Exercise >> All lines from the start of the listing below through the line containing "came after |" are to be written out again exactly, and no others.

Supplied material >>
*-*-*

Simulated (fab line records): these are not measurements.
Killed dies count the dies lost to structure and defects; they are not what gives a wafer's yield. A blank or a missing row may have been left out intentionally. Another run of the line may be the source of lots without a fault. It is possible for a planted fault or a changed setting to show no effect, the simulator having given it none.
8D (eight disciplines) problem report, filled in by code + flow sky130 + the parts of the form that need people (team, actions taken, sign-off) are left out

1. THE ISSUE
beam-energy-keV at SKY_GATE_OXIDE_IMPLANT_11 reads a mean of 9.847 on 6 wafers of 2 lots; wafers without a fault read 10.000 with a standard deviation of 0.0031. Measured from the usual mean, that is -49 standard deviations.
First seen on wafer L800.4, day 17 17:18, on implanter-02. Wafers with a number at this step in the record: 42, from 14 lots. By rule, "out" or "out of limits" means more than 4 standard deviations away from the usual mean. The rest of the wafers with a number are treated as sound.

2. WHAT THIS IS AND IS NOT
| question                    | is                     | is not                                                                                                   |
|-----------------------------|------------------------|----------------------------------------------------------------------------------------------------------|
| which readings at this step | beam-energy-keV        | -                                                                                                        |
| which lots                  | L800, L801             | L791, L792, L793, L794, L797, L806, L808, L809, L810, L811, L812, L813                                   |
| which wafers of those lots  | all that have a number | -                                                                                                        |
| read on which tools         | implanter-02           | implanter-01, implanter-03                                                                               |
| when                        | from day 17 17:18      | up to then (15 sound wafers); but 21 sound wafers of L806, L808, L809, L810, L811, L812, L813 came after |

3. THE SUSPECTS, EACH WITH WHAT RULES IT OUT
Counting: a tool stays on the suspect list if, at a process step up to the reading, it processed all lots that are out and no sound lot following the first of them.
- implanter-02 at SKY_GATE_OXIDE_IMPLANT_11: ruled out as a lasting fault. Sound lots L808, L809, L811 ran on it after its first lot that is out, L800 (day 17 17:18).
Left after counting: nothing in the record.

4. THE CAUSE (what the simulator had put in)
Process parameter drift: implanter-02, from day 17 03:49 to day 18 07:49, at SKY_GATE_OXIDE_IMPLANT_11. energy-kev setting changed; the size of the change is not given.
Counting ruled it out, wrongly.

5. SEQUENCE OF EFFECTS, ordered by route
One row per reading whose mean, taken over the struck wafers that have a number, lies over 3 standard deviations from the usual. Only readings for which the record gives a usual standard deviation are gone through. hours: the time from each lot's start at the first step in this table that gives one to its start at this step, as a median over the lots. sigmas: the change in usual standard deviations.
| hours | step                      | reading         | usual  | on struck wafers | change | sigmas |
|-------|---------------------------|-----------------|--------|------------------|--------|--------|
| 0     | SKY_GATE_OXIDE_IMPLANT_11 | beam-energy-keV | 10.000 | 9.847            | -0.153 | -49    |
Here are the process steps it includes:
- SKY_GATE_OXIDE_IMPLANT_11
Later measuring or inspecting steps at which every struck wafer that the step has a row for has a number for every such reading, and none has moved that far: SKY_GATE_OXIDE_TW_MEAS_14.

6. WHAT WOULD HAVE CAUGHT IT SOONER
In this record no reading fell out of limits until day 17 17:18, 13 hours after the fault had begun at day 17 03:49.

*-*-*

Solution >>
Simulated (fab line records): these are not measurements.
Killed dies count the dies lost to structure and defects; they are not what gives a wafer's yield. A blank or a missing row may have been left out intentionally. Another run of the line may be the source of lots without a fault. It is possible for a planted fault or a changed setting to show no effect, the simulator having given it none.
8D (eight disciplines) problem report, filled in by code + flow sky130 + the parts of the form that need people (team, actions taken, sign-off) are left out

1. THE ISSUE
beam-energy-keV at SKY_GATE_OXIDE_IMPLANT_11 reads a mean of 9.847 on 6 wafers of 2 lots; wafers without a fault read 10.000 with a standard deviation of 0.0031. Measured from the usual mean, that is -49 standard deviations.
First seen on wafer L800.4, day 17 17:18, on implanter-02. Wafers with a number at this step in the record: 42, from 14 lots. By rule, "out" or "out of limits" means more than 4 standard deviations away from the usual mean. The rest of the wafers with a number are treated as sound.

2. WHAT THIS IS AND IS NOT
| question                    | is                     | is not                                                                                                   |
|-----------------------------|------------------------|----------------------------------------------------------------------------------------------------------|
| which readings at this step | beam-energy-keV        | -                                                                                                        |
| which lots                  | L800, L801             | L791, L792, L793, L794, L797, L806, L808, L809, L810, L811, L812, L813                                   |
| which wafers of those lots  | all that have a number | -                                                                                                        |
| read on which tools         | implanter-02           | implanter-01, implanter-03                                                                               |
| when                        | from day 17 17:18      | up to then (15 sound wafers); but 21 sound wafers of L806, L808, L809, L810, L811, L812, L813 came after |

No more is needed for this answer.